::::
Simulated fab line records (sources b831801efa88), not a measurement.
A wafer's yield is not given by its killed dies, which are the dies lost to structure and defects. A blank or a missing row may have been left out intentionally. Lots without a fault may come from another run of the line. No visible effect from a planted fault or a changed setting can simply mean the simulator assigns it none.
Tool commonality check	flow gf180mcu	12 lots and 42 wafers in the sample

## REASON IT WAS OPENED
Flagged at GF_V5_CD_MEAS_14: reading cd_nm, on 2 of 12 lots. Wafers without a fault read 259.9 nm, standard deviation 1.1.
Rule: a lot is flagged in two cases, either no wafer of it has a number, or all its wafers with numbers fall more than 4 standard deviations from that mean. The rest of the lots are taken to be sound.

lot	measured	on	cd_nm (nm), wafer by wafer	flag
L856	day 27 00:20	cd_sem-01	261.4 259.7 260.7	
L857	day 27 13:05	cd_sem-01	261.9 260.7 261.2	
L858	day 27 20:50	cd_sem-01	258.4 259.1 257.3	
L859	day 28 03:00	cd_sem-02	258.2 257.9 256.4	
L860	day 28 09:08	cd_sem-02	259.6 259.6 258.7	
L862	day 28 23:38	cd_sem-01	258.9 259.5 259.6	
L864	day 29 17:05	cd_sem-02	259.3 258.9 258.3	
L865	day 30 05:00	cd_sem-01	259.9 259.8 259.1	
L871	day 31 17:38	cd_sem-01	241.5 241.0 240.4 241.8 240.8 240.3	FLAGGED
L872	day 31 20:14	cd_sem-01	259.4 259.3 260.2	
::::

Each line from the top of the entries above through the line containing "## REASON IT WAS OPENED" must be transcribed exactly, and no other line may appear.

Simulated fab line records (sources b831801efa88), not a measurement.
A wafer's yield is not given by its killed dies, which are the dies lost to structure and defects. A blank or a missing row may have been left out intentionally. Lots without a fault may come from another run of the line. No visible effect from a planted fault or a changed setting can simply mean the simulator assigns it none.
Tool commonality check	flow gf180mcu	12 lots and 42 wafers in the sample

## REASON IT WAS OPENED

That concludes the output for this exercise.